■ ■ ■ ■

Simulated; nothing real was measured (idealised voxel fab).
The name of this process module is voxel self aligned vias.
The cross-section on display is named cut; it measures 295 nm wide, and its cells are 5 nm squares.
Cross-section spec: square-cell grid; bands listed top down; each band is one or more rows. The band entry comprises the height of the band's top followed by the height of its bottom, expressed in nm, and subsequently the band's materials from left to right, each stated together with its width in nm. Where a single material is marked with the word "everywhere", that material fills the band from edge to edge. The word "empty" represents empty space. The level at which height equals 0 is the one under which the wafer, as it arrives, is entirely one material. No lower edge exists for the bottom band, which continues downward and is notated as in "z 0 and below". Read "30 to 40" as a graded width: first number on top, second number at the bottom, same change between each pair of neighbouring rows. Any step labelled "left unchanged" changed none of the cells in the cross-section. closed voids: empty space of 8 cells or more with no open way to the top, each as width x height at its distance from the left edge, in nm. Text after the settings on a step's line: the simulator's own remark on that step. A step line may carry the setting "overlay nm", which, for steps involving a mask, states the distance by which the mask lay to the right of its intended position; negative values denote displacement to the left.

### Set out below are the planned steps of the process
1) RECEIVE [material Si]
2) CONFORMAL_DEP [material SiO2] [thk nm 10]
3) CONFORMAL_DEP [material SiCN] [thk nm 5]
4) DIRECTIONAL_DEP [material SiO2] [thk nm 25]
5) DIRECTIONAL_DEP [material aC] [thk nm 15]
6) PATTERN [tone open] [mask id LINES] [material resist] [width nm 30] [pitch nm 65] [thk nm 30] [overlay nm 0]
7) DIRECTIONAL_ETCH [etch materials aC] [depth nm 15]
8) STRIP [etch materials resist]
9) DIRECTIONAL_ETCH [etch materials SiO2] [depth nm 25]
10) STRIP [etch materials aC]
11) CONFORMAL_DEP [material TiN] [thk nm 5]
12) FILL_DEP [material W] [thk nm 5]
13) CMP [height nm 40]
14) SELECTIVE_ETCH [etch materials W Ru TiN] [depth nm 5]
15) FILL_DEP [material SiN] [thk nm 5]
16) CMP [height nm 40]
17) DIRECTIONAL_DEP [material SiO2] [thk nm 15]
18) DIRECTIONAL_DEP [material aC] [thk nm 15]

■ ■ ■ ■

REQUIRED ACTION: Using the data above, restate word for word the lines from its opening line through the line that contains "The cross-section on", and no more.

REPLY:
Simulated; nothing real was measured (idealised voxel fab).
The name of this process module is voxel self aligned vias.
The cross-section on display is named cut; it measures 295 nm wide, and its cells are 5 nm squares.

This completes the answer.